Supplied material
·····
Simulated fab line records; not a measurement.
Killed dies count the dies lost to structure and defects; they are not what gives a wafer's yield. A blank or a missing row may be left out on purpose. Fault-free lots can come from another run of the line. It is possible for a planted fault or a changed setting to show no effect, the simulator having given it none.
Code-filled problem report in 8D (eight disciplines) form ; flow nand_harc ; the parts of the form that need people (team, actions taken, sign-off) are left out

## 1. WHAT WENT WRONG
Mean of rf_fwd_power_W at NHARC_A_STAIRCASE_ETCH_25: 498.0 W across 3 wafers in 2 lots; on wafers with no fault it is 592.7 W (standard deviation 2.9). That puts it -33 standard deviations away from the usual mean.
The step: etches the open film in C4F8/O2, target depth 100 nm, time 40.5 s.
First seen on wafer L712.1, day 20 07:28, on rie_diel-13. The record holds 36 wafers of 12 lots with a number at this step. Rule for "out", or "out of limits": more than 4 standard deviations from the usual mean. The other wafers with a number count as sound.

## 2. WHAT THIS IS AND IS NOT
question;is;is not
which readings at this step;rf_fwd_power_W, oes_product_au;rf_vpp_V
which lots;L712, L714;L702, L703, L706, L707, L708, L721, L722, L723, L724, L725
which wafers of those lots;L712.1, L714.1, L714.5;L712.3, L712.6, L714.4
·····

Could you reproduce exactly the lines of the entries above, from the one with "Killed dies count" through the one with "The step: etches", and nothing else?

Killed dies count the dies lost to structure and defects; they are not what gives a wafer's yield. A blank or a missing row may be left out on purpose. Fault-free lots can come from another run of the line. It is possible for a planted fault or a changed setting to show no effect, the simulator having given it none.
Code-filled problem report in 8D (eight disciplines) form ; flow nand_harc ; the parts of the form that need people (team, actions taken, sign-off) are left out

## 1. WHAT WENT WRONG
Mean of rf_fwd_power_W at NHARC_A_STAIRCASE_ETCH_25: 498.0 W across 3 wafers in 2 lots; on wafers with no fault it is 592.7 W (standard deviation 2.9). That puts it -33 standard deviations away from the usual mean.
The step: etches the open film in C4F8/O2, target depth 100 nm, time 40.5 s.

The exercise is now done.